Could you give the whole listing again, exactly as it reads?

=-=-=-=-=

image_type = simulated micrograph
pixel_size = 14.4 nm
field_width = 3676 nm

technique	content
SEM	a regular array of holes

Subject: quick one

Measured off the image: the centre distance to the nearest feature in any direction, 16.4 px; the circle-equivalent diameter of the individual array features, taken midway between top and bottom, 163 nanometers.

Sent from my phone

=-=-=-=-=

• Response box:
image_type = simulated micrograph
pixel_size = 14.4 nm
field_width = 3676 nm

technique	content
SEM	a regular array of holes

Subject: quick one

Measured off the image: the centre distance to the nearest feature in any direction, 16.4 px; the circle-equivalent diameter of the individual array features, taken midway between top and bottom, 163 nanometers.

Sent from my phone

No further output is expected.